_Assignment_:
The whole of the data is to be duplicated precisely.

_Dataset records_:
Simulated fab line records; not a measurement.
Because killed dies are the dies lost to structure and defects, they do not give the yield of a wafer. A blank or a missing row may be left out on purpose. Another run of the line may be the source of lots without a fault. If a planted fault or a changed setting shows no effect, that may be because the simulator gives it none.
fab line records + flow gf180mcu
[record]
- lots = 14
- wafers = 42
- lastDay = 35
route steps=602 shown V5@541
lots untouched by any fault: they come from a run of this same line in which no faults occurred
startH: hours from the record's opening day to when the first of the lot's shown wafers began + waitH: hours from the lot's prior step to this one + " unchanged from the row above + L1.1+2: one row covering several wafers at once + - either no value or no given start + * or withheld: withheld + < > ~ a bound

_Problem solution_:
Simulated fab line records; not a measurement.
Because killed dies are the dies lost to structure and defects, they do not give the yield of a wafer. A blank or a missing row may be left out on purpose. Another run of the line may be the source of lots without a fault. If a planted fault or a changed setting shows no effect, that may be because the simulator gives it none.
fab line records + flow gf180mcu
[record]
- lots = 14
- wafers = 42
- lastDay = 35
route steps=602 shown V5@541
lots untouched by any fault: they come from a run of this same line in which no faults occurred
startH: hours from the record's opening day to when the first of the lot's shown wafers began + waitH: hours from the lot's prior step to this one + " unchanged from the row above + L1.1+2: one row covering several wafers at once + - either no value or no given start + * or withheld: withheld + < > ~ a bound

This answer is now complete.